* _Data excerpts_:
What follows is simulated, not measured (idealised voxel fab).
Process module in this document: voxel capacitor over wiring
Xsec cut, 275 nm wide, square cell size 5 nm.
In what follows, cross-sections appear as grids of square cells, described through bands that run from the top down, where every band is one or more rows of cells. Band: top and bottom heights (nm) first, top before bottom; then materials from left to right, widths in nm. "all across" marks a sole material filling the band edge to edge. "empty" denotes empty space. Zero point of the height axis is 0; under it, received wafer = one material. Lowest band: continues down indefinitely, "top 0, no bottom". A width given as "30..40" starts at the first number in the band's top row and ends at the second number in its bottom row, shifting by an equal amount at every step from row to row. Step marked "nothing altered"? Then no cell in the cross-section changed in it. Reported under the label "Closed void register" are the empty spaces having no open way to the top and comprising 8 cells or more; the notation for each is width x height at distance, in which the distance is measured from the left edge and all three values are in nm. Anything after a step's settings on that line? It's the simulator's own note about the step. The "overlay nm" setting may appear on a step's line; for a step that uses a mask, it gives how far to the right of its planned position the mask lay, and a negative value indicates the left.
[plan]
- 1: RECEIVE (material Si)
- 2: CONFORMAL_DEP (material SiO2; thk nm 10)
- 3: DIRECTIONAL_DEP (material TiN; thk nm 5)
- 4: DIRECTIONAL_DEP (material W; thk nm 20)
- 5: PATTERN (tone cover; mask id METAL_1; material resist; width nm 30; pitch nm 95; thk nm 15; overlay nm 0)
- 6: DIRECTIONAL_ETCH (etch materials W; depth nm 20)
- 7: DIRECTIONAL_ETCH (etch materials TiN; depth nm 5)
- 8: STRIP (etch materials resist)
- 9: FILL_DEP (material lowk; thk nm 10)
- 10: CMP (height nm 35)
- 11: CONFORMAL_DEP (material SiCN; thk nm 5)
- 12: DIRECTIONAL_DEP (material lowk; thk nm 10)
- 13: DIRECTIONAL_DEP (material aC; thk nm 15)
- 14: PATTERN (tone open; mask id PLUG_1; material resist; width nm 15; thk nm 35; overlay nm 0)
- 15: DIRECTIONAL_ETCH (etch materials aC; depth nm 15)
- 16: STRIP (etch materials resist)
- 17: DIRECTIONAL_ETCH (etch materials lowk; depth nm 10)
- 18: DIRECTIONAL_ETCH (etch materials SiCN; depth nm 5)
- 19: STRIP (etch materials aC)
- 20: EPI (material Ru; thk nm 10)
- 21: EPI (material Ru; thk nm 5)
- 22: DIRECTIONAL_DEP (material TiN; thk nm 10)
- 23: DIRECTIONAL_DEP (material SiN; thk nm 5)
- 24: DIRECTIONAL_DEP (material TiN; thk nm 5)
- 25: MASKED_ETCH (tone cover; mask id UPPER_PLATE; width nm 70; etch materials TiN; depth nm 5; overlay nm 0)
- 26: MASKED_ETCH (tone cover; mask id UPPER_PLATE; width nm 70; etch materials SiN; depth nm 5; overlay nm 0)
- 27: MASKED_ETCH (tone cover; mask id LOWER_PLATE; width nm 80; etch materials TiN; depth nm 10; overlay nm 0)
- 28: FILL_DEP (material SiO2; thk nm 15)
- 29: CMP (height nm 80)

* _Exercise_: Only the lines from the one containing "- 9: FILL_DEP (material lowk; thk nm 10)" through the one containing "- 25: MASKED_ETCH" are to be retyped, both boundary lines included, with no other material.

* _Response area_:
- 9: FILL_DEP (material lowk; thk nm 10)
- 10: CMP (height nm 35)
- 11: CONFORMAL_DEP (material SiCN; thk nm 5)
- 12: DIRECTIONAL_DEP (material lowk; thk nm 10)
- 13: DIRECTIONAL_DEP (material aC; thk nm 15)
- 14: PATTERN (tone open; mask id PLUG_1; material resist; width nm 15; thk nm 35; overlay nm 0)
- 15: DIRECTIONAL_ETCH (etch materials aC; depth nm 15)
- 16: STRIP (etch materials resist)
- 17: DIRECTIONAL_ETCH (etch materials lowk; depth nm 10)
- 18: DIRECTIONAL_ETCH (etch materials SiCN; depth nm 5)
- 19: STRIP (etch materials aC)
- 20: EPI (material Ru; thk nm 10)
- 21: EPI (material Ru; thk nm 5)
- 22: DIRECTIONAL_DEP (material TiN; thk nm 10)
- 23: DIRECTIONAL_DEP (material SiN; thk nm 5)
- 24: DIRECTIONAL_DEP (material TiN; thk nm 5)
- 25: MASKED_ETCH (tone cover; mask id UPPER_PLATE; width nm 70; etch materials TiN; depth nm 5; overlay nm 0)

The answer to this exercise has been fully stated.